Work order>
Copy out the records that appear below, exactly as each one reads.

Extracted entries>
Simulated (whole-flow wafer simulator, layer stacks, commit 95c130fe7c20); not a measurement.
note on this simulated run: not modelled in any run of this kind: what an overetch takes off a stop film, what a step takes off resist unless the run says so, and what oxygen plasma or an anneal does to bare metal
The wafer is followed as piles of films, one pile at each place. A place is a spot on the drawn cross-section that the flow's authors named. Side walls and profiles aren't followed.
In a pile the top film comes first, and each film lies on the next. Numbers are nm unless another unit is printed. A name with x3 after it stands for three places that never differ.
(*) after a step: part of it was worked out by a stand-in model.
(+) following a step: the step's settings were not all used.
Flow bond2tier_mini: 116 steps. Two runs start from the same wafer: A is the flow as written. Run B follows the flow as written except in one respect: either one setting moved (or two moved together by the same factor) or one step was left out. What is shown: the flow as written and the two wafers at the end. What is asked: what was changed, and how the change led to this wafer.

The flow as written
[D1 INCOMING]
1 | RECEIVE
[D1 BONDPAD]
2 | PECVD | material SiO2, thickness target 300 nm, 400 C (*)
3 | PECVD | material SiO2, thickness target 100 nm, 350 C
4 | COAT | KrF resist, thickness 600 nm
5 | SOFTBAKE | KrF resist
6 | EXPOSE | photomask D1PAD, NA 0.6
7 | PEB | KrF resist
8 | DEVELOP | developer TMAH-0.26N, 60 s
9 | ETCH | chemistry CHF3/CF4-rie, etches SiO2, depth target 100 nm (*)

Reply>
Simulated (whole-flow wafer simulator, layer stacks, commit 95c130fe7c20); not a measurement.
note on this simulated run: not modelled in any run of this kind: what an overetch takes off a stop film, what a step takes off resist unless the run says so, and what oxygen plasma or an anneal does to bare metal
The wafer is followed as piles of films, one pile at each place. A place is a spot on the drawn cross-section that the flow's authors named. Side walls and profiles aren't followed.
In a pile the top film comes first, and each film lies on the next. Numbers are nm unless another unit is printed. A name with x3 after it stands for three places that never differ.
(*) after a step: part of it was worked out by a stand-in model.
(+) following a step: the step's settings were not all used.
Flow bond2tier_mini: 116 steps. Two runs start from the same wafer: A is the flow as written. Run B follows the flow as written except in one respect: either one setting moved (or two moved together by the same factor) or one step was left out. What is shown: the flow as written and the two wafers at the end. What is asked: what was changed, and how the change led to this wafer.

The flow as written
[D1 INCOMING]
1 | RECEIVE
[D1 BONDPAD]
2 | PECVD | material SiO2, thickness target 300 nm, 400 C (*)
3 | PECVD | material SiO2, thickness target 100 nm, 350 C
4 | COAT | KrF resist, thickness 600 nm
5 | SOFTBAKE | KrF resist
6 | EXPOSE | photomask D1PAD, NA 0.6
7 | PEB | KrF resist
8 | DEVELOP | developer TMAH-0.26N, 60 s
9 | ETCH | chemistry CHF3/CF4-rie, etches SiO2, depth target 100 nm (*)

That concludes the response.